## Required action
Reproduce, exactly and in full, only the lines below from the one containing "Go 120 nm to" through the one containing "SiNx 26, Si 86, SiO2 28, SiNx 58, Si".

______________________________

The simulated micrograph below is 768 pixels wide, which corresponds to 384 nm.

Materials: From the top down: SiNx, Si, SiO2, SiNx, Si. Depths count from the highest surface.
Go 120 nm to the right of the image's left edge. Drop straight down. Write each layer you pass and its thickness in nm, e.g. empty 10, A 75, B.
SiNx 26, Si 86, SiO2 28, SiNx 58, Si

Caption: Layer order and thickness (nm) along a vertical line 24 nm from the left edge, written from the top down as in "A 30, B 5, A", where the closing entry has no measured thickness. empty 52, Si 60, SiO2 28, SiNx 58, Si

______________________________

## Written response
Go 120 nm to the right of the image's left edge. Drop straight down. Write each layer you pass and its thickness in nm, e.g. empty 10, A 75, B.
SiNx 26, Si 86, SiO2 28, SiNx 58, Si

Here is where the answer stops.